Please repeat each of the records that follow, exactly as written.

BEGIN Listed records

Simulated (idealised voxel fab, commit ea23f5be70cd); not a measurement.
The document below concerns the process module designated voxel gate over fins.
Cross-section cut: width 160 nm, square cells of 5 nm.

END Listed records

**Solution:**
Simulated (idealised voxel fab, commit ea23f5be70cd); not a measurement.
The document below concerns the process module designated voxel gate over fins.
Cross-section cut: width 160 nm, square cells of 5 nm.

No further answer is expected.